==*==

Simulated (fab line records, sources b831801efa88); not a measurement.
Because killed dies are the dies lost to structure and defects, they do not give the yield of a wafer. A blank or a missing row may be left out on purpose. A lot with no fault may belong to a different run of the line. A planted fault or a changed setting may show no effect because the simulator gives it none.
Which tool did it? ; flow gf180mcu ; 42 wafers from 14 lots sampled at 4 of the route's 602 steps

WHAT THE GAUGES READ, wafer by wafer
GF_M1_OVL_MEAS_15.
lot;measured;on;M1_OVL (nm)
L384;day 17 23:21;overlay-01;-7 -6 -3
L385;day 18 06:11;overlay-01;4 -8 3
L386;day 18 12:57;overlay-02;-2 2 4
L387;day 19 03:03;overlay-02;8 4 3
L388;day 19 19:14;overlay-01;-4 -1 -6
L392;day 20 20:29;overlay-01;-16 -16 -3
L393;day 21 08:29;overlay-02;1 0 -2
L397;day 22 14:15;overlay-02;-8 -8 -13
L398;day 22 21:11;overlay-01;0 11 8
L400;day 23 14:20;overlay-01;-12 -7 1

==*==

The records above need copying. Do it exactly.

Simulated (fab line records, sources b831801efa88); not a measurement.
Because killed dies are the dies lost to structure and defects, they do not give the yield of a wafer. A blank or a missing row may be left out on purpose. A lot with no fault may belong to a different run of the line. A planted fault or a changed setting may show no effect because the simulator gives it none.
Which tool did it? ; flow gf180mcu ; 42 wafers from 14 lots sampled at 4 of the route's 602 steps

WHAT THE GAUGES READ, wafer by wafer
GF_M1_OVL_MEAS_15.
lot;measured;on;M1_OVL (nm)
L384;day 17 23:21;overlay-01;-7 -6 -3
L385;day 18 06:11;overlay-01;4 -8 3
L386;day 18 12:57;overlay-02;-2 2 4
L387;day 19 03:03;overlay-02;8 4 3
L388;day 19 19:14;overlay-01;-4 -1 -6
L392;day 20 20:29;overlay-01;-16 -16 -3
L393;day 21 08:29;overlay-02;1 0 -2
L397;day 22 14:15;overlay-02;-8 -8 -13
L398;day 22 21:11;overlay-01;0 11 8
L400;day 23 14:20;overlay-01;-12 -7 1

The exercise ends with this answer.